▸ Work task: Within the data that follows, set down exactly the lines from the one containing "The name of" through the one containing "230 nm wide, 5", both ends included.

--- START ---
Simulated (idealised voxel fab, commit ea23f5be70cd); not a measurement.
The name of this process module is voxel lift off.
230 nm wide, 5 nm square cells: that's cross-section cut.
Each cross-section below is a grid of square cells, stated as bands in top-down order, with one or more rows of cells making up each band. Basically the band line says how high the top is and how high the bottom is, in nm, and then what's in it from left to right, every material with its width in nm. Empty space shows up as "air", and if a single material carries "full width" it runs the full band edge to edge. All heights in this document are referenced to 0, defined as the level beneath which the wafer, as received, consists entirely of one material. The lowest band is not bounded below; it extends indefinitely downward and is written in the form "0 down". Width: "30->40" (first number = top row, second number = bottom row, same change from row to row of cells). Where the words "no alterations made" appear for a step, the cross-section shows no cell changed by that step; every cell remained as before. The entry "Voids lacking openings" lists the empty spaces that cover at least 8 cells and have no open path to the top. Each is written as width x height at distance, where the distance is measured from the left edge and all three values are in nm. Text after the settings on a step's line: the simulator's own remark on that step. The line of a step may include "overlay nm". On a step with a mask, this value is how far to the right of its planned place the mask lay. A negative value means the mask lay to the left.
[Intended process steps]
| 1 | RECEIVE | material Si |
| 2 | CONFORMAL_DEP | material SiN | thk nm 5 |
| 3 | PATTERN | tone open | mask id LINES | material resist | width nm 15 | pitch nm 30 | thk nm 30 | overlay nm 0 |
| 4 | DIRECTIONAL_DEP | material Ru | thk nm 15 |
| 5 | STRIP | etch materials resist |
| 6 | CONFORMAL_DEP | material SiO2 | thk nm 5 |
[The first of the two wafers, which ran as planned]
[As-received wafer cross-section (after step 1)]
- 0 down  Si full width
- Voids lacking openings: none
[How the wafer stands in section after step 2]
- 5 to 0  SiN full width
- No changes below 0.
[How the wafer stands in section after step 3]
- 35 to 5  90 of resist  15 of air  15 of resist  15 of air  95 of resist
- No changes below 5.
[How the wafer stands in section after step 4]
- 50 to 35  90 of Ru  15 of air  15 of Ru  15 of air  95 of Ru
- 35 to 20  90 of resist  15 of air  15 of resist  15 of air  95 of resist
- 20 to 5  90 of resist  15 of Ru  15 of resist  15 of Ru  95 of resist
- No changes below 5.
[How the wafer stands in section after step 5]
--- END ---

▸ Written response:
The name of this process module is voxel lift off.
230 nm wide, 5 nm square cells: that's cross-section cut.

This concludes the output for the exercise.